■ REQUIREMENT ■
Take the listing below and print exactly the lines starting at the line containing "after a step's" and ending at the line containing "1. RECEIVE | material Si", both ends included, and no others.

■ DATASET RECORDS ■
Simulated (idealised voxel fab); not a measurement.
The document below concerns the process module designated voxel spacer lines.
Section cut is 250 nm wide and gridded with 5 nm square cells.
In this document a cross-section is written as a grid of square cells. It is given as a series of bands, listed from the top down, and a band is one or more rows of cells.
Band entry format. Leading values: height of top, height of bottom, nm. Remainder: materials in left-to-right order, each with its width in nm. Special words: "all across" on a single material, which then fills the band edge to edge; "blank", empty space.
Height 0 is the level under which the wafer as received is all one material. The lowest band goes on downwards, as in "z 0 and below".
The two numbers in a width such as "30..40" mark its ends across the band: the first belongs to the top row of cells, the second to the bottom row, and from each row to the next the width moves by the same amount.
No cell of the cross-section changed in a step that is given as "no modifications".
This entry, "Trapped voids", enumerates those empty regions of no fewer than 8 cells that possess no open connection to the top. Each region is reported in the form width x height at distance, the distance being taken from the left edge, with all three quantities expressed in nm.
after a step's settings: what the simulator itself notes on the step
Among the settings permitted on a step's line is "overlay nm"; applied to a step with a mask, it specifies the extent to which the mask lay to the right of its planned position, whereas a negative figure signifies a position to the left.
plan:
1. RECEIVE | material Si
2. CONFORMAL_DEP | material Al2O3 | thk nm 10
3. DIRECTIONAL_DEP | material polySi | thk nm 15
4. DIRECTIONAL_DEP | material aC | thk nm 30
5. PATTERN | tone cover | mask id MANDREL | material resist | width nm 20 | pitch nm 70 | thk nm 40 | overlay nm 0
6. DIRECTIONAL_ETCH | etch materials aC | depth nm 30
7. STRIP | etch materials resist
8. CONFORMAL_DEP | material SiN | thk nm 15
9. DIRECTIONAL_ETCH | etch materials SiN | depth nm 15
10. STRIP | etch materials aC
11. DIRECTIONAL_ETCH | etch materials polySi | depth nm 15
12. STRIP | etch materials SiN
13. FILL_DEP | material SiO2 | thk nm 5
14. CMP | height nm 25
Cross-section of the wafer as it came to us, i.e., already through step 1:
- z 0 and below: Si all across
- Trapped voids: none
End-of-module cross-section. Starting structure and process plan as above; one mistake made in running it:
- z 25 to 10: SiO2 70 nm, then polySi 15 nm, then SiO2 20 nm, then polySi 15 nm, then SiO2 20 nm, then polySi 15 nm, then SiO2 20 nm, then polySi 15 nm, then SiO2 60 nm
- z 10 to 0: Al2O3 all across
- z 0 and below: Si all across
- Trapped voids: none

■ TASK SOLUTION ■
after a step's settings: what the simulator itself notes on the step
Among the settings permitted on a step's line is "overlay nm"; applied to a step with a mask, it specifies the extent to which the mask lay to the right of its planned position, whereas a negative figure signifies a position to the left.
plan:
1. RECEIVE | material Si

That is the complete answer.